# Work task
Transcribe the data exactly, stopping after the "Reviewer comment: The" line.

Given records Block Start

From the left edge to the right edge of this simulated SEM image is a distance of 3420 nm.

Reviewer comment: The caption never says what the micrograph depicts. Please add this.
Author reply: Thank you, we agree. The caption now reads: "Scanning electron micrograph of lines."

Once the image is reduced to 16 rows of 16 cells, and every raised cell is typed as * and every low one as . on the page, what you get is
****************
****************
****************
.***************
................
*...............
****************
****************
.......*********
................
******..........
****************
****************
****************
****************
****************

Given records Block End

# Task solution
From the left edge to the right edge of this simulated SEM image is a distance of 3420 nm.

Reviewer comment: The caption never says what the micrograph depicts. Please add this.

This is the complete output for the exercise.